Work instruction:
Restate all the data exactly, so that each line is the same as before.

Extracted entries:
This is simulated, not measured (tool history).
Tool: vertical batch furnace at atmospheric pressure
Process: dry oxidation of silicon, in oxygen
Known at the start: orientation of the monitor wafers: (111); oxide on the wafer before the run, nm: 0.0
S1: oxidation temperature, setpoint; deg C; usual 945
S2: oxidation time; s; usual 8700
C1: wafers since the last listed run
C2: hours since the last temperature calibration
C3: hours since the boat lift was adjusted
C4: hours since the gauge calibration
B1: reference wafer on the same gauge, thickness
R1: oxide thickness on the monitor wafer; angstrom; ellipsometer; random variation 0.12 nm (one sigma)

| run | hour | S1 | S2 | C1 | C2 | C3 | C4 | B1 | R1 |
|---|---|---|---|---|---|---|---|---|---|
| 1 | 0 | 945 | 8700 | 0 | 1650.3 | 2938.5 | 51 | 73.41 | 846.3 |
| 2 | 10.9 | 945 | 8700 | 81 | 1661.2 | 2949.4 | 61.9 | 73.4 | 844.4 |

Exercise solution:
This is simulated, not measured (tool history).
Tool: vertical batch furnace at atmospheric pressure
Process: dry oxidation of silicon, in oxygen
Known at the start: orientation of the monitor wafers: (111); oxide on the wafer before the run, nm: 0.0
S1: oxidation temperature, setpoint; deg C; usual 945
S2: oxidation time; s; usual 8700
C1: wafers since the last listed run
C2: hours since the last temperature calibration
C3: hours since the boat lift was adjusted
C4: hours since the gauge calibration
B1: reference wafer on the same gauge, thickness
R1: oxide thickness on the monitor wafer; angstrom; ellipsometer; random variation 0.12 nm (one sigma)

| run | hour | S1 | S2 | C1 | C2 | C3 | C4 | B1 | R1 |
|---|---|---|---|---|---|---|---|---|---|
| 1 | 0 | 945 | 8700 | 0 | 1650.3 | 2938.5 | 51 | 73.41 | 846.3 |
| 2 | 10.9 | 945 | 8700 | 81 | 1661.2 | 2949.4 | 61.9 | 73.4 | 844.4 |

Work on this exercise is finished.